**Recorded information**
....

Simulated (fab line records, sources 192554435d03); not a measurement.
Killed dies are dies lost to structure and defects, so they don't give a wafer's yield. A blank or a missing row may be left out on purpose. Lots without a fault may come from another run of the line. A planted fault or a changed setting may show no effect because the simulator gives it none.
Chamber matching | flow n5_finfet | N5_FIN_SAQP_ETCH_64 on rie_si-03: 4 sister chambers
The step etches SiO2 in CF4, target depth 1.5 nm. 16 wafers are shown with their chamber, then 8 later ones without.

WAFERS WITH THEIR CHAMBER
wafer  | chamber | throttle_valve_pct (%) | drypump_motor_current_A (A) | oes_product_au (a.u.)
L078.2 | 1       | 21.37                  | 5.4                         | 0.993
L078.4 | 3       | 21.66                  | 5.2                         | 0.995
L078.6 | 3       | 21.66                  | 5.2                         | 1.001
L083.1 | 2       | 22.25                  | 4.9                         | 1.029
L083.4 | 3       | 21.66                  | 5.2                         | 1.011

....

**Work order**
Print out all the material above, unaltered.

**Result**
Simulated (fab line records, sources 192554435d03); not a measurement.
Killed dies are dies lost to structure and defects, so they don't give a wafer's yield. A blank or a missing row may be left out on purpose. Lots without a fault may come from another run of the line. A planted fault or a changed setting may show no effect because the simulator gives it none.
Chamber matching | flow n5_finfet | N5_FIN_SAQP_ETCH_64 on rie_si-03: 4 sister chambers
The step etches SiO2 in CF4, target depth 1.5 nm. 16 wafers are shown with their chamber, then 8 later ones without.

WAFERS WITH THEIR CHAMBER
wafer  | chamber | throttle_valve_pct (%) | drypump_motor_current_A (A) | oes_product_au (a.u.)
L078.2 | 1       | 21.37                  | 5.4                         | 0.993
L078.4 | 3       | 21.66                  | 5.2                         | 0.995
L078.6 | 3       | 21.66                  | 5.2                         | 1.001
L083.1 | 2       | 22.25                  | 4.9                         | 1.029
L083.4 | 3       | 21.66                  | 5.2                         | 1.011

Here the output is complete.